— Assigned task —
A set of records appears below. Print them all, word for word.

:::::

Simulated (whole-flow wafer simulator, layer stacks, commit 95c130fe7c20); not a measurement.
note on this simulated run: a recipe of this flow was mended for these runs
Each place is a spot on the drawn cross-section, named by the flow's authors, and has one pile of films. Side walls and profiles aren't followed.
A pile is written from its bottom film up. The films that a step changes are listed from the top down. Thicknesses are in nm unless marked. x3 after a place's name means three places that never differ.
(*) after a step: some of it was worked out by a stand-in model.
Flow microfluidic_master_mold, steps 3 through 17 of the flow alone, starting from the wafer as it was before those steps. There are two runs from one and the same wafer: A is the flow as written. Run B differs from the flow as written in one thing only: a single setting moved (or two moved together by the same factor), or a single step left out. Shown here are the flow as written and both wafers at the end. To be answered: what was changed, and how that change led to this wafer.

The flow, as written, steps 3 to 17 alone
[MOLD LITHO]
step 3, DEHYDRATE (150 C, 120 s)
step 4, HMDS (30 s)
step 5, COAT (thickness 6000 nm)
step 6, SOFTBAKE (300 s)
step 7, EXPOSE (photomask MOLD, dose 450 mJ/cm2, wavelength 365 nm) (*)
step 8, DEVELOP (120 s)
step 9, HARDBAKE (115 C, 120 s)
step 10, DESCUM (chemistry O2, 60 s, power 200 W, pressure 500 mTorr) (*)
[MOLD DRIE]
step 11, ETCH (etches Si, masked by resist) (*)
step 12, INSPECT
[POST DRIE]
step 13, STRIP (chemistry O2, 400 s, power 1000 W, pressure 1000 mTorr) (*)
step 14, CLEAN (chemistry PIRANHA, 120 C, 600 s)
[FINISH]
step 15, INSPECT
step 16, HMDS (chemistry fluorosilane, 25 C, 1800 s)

:::::

— Reply —
Simulated (whole-flow wafer simulator, layer stacks, commit 95c130fe7c20); not a measurement.
note on this simulated run: a recipe of this flow was mended for these runs
Each place is a spot on the drawn cross-section, named by the flow's authors, and has one pile of films. Side walls and profiles aren't followed.
A pile is written from its bottom film up. The films that a step changes are listed from the top down. Thicknesses are in nm unless marked. x3 after a place's name means three places that never differ.
(*) after a step: some of it was worked out by a stand-in model.
Flow microfluidic_master_mold, steps 3 through 17 of the flow alone, starting from the wafer as it was before those steps. There are two runs from one and the same wafer: A is the flow as written. Run B differs from the flow as written in one thing only: a single setting moved (or two moved together by the same factor), or a single step left out. Shown here are the flow as written and both wafers at the end. To be answered: what was changed, and how that change led to this wafer.

The flow, as written, steps 3 to 17 alone
[MOLD LITHO]
step 3, DEHYDRATE (150 C, 120 s)
step 4, HMDS (30 s)
step 5, COAT (thickness 6000 nm)
step 6, SOFTBAKE (300 s)
step 7, EXPOSE (photomask MOLD, dose 450 mJ/cm2, wavelength 365 nm) (*)
step 8, DEVELOP (120 s)
step 9, HARDBAKE (115 C, 120 s)
step 10, DESCUM (chemistry O2, 60 s, power 200 W, pressure 500 mTorr) (*)
[MOLD DRIE]
step 11, ETCH (etches Si, masked by resist) (*)
step 12, INSPECT
[POST DRIE]
step 13, STRIP (chemistry O2, 400 s, power 1000 W, pressure 1000 mTorr) (*)
step 14, CLEAN (chemistry PIRANHA, 120 C, 600 s)
[FINISH]
step 15, INSPECT
step 16, HMDS (chemistry fluorosilane, 25 C, 1800 s)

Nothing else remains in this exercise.